_DATASET_
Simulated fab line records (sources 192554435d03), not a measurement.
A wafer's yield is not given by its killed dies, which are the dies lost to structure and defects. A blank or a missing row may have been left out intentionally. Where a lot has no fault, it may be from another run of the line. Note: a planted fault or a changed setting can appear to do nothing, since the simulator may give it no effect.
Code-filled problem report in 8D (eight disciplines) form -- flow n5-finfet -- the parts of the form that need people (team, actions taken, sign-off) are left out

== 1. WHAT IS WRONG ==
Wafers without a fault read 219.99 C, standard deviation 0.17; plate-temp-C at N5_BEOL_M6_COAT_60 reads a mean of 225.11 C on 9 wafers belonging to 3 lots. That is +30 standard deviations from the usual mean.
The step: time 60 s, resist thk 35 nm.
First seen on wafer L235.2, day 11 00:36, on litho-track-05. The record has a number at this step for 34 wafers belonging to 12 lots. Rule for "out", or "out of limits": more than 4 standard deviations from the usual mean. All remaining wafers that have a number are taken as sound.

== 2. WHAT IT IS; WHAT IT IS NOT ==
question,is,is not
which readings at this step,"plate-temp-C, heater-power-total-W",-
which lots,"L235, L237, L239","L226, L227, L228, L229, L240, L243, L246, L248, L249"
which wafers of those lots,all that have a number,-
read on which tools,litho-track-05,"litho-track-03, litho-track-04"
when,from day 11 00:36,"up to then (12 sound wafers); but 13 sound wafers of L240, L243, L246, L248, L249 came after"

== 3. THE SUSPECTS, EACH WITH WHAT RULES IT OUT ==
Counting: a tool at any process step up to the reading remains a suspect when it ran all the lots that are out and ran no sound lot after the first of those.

_ASSIGNMENT_
The records above must be set down again exactly as written.

_RESPONSE_
Simulated fab line records (sources 192554435d03), not a measurement.
A wafer's yield is not given by its killed dies, which are the dies lost to structure and defects. A blank or a missing row may have been left out intentionally. Where a lot has no fault, it may be from another run of the line. Note: a planted fault or a changed setting can appear to do nothing, since the simulator may give it no effect.
Code-filled problem report in 8D (eight disciplines) form -- flow n5-finfet -- the parts of the form that need people (team, actions taken, sign-off) are left out

== 1. WHAT IS WRONG ==
Wafers without a fault read 219.99 C, standard deviation 0.17; plate-temp-C at N5_BEOL_M6_COAT_60 reads a mean of 225.11 C on 9 wafers belonging to 3 lots. That is +30 standard deviations from the usual mean.
The step: time 60 s, resist thk 35 nm.
First seen on wafer L235.2, day 11 00:36, on litho-track-05. The record has a number at this step for 34 wafers belonging to 12 lots. Rule for "out", or "out of limits": more than 4 standard deviations from the usual mean. All remaining wafers that have a number are taken as sound.

== 2. WHAT IT IS; WHAT IT IS NOT ==
question,is,is not
which readings at this step,"plate-temp-C, heater-power-total-W",-
which lots,"L235, L237, L239","L226, L227, L228, L229, L240, L243, L246, L248, L249"
which wafers of those lots,all that have a number,-
read on which tools,litho-track-05,"litho-track-03, litho-track-04"
when,from day 11 00:36,"up to then (12 sound wafers); but 13 sound wafers of L240, L243, L246, L248, L249 came after"

== 3. THE SUSPECTS, EACH WITH WHAT RULES IT OUT ==
Counting: a tool at any process step up to the reading remains a suspect when it ran all the lots that are out and ran no sound lot after the first of those.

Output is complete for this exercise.